-=-=-
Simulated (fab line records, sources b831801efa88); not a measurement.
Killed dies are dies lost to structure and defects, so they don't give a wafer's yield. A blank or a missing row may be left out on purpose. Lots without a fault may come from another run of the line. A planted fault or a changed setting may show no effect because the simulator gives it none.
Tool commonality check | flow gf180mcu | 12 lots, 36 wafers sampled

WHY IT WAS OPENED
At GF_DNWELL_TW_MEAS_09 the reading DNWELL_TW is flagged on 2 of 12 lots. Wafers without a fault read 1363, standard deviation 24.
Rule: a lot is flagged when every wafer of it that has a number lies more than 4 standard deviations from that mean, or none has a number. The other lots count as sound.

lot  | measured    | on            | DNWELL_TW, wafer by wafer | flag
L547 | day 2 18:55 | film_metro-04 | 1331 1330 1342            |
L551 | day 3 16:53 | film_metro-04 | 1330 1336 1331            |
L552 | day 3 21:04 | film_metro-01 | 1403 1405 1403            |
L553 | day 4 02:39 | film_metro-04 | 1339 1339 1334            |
-=-=-

#### Required action:
Return nothing but the lines from the start of the listing above through the line containing "L552 | day 3", exactly as given.

#### Task answer:
Simulated (fab line records, sources b831801efa88); not a measurement.
Killed dies are dies lost to structure and defects, so they don't give a wafer's yield. A blank or a missing row may be left out on purpose. Lots without a fault may come from another run of the line. A planted fault or a changed setting may show no effect because the simulator gives it none.
Tool commonality check | flow gf180mcu | 12 lots, 36 wafers sampled

WHY IT WAS OPENED
At GF_DNWELL_TW_MEAS_09 the reading DNWELL_TW is flagged on 2 of 12 lots. Wafers without a fault read 1363, standard deviation 24.
Rule: a lot is flagged when every wafer of it that has a number lies more than 4 standard deviations from that mean, or none has a number. The other lots count as sound.

lot  | measured    | on            | DNWELL_TW, wafer by wafer | flag
L547 | day 2 18:55 | film_metro-04 | 1331 1330 1342            |
L551 | day 3 16:53 | film_metro-04 | 1330 1336 1331            |
L552 | day 3 21:04 | film_metro-01 | 1403 1405 1403            |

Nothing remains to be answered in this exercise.